> [Work request] The answer should be an exact repeat of the stretch of material below from the line containing "## WHY IT WAS OPENED" through the line containing "Flagged at NHARC_A_SGD_CUT_INSPECT_11: reading".

> [Record extracts]
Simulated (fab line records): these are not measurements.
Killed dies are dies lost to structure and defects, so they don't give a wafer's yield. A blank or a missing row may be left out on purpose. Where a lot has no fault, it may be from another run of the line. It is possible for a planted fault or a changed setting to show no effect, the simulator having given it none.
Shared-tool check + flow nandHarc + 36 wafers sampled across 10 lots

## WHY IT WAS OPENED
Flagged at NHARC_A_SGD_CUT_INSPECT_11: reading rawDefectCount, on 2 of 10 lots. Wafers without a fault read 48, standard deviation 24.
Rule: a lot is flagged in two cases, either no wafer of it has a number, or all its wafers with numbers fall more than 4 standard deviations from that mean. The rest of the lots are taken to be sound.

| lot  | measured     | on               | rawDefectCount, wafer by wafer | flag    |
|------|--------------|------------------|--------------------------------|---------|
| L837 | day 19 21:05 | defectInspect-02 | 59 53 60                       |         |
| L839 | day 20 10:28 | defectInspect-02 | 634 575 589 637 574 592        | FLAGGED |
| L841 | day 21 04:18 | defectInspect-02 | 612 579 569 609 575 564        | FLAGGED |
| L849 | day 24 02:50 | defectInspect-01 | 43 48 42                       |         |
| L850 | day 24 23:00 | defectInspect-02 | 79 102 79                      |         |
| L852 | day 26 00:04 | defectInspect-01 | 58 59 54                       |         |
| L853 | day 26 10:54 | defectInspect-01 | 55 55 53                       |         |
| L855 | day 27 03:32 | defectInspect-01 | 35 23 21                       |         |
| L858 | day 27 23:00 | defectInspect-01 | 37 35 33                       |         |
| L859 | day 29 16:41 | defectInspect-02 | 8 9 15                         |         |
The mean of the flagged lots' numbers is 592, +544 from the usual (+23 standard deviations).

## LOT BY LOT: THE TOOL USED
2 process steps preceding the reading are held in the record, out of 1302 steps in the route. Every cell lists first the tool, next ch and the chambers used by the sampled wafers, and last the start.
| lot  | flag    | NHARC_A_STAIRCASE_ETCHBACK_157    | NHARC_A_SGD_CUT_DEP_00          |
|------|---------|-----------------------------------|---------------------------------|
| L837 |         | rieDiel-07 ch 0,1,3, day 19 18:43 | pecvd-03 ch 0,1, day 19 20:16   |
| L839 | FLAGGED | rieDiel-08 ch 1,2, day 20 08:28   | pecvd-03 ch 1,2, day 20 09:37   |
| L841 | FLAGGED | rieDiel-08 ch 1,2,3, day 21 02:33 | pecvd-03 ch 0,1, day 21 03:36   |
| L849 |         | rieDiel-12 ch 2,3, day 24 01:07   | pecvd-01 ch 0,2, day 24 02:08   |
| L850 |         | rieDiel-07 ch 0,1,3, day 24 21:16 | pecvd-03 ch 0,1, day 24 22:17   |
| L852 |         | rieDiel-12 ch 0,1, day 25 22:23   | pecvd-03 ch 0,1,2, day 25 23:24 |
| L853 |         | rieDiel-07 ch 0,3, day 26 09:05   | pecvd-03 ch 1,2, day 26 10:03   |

> [Response box]
## WHY IT WAS OPENED
Flagged at NHARC_A_SGD_CUT_INSPECT_11: reading rawDefectCount, on 2 of 10 lots. Wafers without a fault read 48, standard deviation 24.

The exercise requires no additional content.